## Work instruction
In the listing below, find the line holding "## 1. PROBLEM STATEMENT" and the line holding "The step: resist thk 150 nm.". Write out those two lines and all lines between, exactly, and nothing more.

^^^^^^^^^^^^^^^^

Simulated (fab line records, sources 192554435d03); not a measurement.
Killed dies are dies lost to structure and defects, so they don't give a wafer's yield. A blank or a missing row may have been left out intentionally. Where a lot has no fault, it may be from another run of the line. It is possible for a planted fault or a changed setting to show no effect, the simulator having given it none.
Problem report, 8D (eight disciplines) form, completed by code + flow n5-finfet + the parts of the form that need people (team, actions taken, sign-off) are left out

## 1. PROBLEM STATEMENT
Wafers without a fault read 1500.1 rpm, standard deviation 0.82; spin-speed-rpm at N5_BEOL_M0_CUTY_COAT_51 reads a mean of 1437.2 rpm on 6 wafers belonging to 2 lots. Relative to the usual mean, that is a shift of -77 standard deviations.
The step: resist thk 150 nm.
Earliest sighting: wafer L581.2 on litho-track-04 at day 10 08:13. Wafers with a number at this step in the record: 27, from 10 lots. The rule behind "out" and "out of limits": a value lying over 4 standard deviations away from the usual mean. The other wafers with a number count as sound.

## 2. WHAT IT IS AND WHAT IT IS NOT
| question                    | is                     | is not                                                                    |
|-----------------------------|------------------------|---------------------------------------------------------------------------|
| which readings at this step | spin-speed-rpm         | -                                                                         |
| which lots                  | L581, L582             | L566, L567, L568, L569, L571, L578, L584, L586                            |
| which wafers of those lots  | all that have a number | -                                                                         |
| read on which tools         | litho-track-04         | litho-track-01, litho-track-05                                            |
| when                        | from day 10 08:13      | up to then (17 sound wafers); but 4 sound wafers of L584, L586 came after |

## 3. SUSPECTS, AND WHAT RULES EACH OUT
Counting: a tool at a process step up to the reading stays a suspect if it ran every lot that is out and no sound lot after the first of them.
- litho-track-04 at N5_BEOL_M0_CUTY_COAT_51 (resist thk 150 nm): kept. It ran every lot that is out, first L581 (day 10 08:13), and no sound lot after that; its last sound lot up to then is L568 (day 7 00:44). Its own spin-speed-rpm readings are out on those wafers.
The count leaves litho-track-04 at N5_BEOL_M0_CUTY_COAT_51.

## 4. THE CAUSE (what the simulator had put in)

^^^^^^^^^^^^^^^^

## Exercise output
## 1. PROBLEM STATEMENT
Wafers without a fault read 1500.1 rpm, standard deviation 0.82; spin-speed-rpm at N5_BEOL_M0_CUTY_COAT_51 reads a mean of 1437.2 rpm on 6 wafers belonging to 2 lots. Relative to the usual mean, that is a shift of -77 standard deviations.
The step: resist thk 150 nm.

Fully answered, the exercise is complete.